#### [Brief]
The expected answer holds every line from the first line of the data below through the line containing "## THE METROLOGY DESK", exactly as written, and no other line.

*** Supplied entries ***

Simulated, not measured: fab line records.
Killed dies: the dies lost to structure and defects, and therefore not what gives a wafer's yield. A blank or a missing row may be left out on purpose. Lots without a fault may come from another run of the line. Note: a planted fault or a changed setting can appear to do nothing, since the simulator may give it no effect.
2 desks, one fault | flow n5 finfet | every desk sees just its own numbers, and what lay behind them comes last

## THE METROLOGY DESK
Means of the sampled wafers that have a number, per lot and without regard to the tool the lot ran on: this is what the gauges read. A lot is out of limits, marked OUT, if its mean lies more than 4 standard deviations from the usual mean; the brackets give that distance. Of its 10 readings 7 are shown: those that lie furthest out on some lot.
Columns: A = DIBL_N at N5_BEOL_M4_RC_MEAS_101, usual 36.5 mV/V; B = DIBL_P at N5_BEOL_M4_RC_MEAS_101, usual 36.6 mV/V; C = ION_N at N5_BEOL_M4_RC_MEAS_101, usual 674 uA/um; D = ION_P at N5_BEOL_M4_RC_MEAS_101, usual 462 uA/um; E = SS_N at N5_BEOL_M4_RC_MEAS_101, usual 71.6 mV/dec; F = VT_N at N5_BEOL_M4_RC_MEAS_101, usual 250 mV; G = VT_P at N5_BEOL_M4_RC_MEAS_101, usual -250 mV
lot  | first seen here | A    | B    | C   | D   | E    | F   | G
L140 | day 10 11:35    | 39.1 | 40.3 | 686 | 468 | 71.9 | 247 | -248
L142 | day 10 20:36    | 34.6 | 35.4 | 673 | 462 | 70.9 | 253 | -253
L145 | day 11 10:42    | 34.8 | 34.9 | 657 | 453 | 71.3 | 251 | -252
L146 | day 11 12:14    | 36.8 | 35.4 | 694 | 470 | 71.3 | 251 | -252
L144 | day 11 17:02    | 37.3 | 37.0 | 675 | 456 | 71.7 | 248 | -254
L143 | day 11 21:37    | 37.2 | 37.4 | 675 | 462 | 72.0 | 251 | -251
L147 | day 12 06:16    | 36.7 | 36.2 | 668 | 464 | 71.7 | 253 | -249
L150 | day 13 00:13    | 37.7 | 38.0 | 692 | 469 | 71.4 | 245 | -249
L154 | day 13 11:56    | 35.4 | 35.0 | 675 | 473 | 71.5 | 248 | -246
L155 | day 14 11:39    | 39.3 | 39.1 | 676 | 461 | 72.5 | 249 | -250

*** End of Supplied entries ***

#### [Response]
Simulated, not measured: fab line records.
Killed dies: the dies lost to structure and defects, and therefore not what gives a wafer's yield. A blank or a missing row may be left out on purpose. Lots without a fault may come from another run of the line. Note: a planted fault or a changed setting can appear to do nothing, since the simulator may give it no effect.
2 desks, one fault | flow n5 finfet | every desk sees just its own numbers, and what lay behind them comes last

## THE METROLOGY DESK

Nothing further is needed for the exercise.